### Supplied material
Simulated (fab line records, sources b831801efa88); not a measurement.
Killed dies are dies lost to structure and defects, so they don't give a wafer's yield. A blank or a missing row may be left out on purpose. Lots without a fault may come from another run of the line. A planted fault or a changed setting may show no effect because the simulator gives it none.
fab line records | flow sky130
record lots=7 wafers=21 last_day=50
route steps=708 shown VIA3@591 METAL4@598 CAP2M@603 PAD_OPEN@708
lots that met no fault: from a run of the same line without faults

### Work task
Print each record again. Nothing may be left out.

### Answer space
Simulated (fab line records, sources b831801efa88); not a measurement.
Killed dies are dies lost to structure and defects, so they don't give a wafer's yield. A blank or a missing row may be left out on purpose. Lots without a fault may come from another run of the line. A planted fault or a changed setting may show no effect because the simulator gives it none.
fab line records | flow sky130
record lots=7 wafers=21 last_day=50
route steps=708 shown VIA3@591 METAL4@598 CAP2M@603 PAD_OPEN@708
lots that met no fault: from a run of the same line without faults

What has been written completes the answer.